DATA UNDER STUDY:
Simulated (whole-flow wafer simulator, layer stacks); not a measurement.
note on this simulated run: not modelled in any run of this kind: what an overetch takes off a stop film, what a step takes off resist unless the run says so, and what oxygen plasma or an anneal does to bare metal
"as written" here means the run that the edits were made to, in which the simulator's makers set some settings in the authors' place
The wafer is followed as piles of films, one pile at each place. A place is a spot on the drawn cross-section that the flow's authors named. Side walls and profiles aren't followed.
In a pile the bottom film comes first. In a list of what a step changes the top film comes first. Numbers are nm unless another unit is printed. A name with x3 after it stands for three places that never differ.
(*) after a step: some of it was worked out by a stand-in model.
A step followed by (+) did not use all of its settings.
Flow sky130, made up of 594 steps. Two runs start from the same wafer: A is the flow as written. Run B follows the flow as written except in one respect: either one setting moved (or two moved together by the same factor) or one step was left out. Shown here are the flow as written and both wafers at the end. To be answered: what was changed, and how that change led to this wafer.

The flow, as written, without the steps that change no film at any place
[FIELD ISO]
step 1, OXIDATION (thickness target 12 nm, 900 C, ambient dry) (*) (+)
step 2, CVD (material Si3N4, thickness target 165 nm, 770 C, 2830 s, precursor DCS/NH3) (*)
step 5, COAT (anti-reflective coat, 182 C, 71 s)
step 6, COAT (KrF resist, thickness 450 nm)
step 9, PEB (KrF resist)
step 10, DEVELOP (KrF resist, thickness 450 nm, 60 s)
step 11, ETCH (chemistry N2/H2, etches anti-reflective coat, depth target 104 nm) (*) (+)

BRIEF:
All records are to be written out exactly.

ANSWER SECTION:
Simulated (whole-flow wafer simulator, layer stacks); not a measurement.
note on this simulated run: not modelled in any run of this kind: what an overetch takes off a stop film, what a step takes off resist unless the run says so, and what oxygen plasma or an anneal does to bare metal
"as written" here means the run that the edits were made to, in which the simulator's makers set some settings in the authors' place
The wafer is followed as piles of films, one pile at each place. A place is a spot on the drawn cross-section that the flow's authors named. Side walls and profiles aren't followed.
In a pile the bottom film comes first. In a list of what a step changes the top film comes first. Numbers are nm unless another unit is printed. A name with x3 after it stands for three places that never differ.
(*) after a step: some of it was worked out by a stand-in model.
A step followed by (+) did not use all of its settings.
Flow sky130, made up of 594 steps. Two runs start from the same wafer: A is the flow as written. Run B follows the flow as written except in one respect: either one setting moved (or two moved together by the same factor) or one step was left out. Shown here are the flow as written and both wafers at the end. To be answered: what was changed, and how that change led to this wafer.

The flow, as written, without the steps that change no film at any place
[FIELD ISO]
step 1, OXIDATION (thickness target 12 nm, 900 C, ambient dry) (*) (+)
step 2, CVD (material Si3N4, thickness target 165 nm, 770 C, 2830 s, precursor DCS/NH3) (*)
step 5, COAT (anti-reflective coat, 182 C, 71 s)
step 6, COAT (KrF resist, thickness 450 nm)
step 9, PEB (KrF resist)
step 10, DEVELOP (KrF resist, thickness 450 nm, 60 s)
step 11, ETCH (chemistry N2/H2, etches anti-reflective coat, depth target 104 nm) (*) (+)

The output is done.